- [Assigned task]:
In full and without alteration, print the entries.

- [Dataset extract]:
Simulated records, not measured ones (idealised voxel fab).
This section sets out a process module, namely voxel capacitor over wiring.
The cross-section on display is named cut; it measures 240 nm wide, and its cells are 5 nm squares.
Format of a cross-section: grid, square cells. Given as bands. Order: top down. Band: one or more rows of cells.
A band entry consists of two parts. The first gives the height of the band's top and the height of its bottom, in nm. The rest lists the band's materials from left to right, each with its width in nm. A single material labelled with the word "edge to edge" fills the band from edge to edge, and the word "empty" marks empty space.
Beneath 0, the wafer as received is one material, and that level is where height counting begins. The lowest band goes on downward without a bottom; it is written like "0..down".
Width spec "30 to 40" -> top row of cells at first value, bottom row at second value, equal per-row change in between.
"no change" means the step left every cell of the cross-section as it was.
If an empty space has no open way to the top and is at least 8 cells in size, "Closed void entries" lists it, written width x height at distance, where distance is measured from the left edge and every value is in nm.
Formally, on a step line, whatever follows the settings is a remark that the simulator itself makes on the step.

- [Task response]:
Simulated records, not measured ones (idealised voxel fab).
This section sets out a process module, namely voxel capacitor over wiring.
The cross-section on display is named cut; it measures 240 nm wide, and its cells are 5 nm squares.
Format of a cross-section: grid, square cells. Given as bands. Order: top down. Band: one or more rows of cells.
A band entry consists of two parts. The first gives the height of the band's top and the height of its bottom, in nm. The rest lists the band's materials from left to right, each with its width in nm. A single material labelled with the word "edge to edge" fills the band from edge to edge, and the word "empty" marks empty space.
Beneath 0, the wafer as received is one material, and that level is where height counting begins. The lowest band goes on downward without a bottom; it is written like "0..down".
Width spec "30 to 40" -> top row of cells at first value, bottom row at second value, equal per-row change in between.
"no change" means the step left every cell of the cross-section as it was.
If an empty space has no open way to the top and is at least 8 cells in size, "Closed void entries" lists it, written width x height at distance, where distance is measured from the left edge and every value is in nm.
Formally, on a step line, whatever follows the settings is a remark that the simulator itself makes on the step.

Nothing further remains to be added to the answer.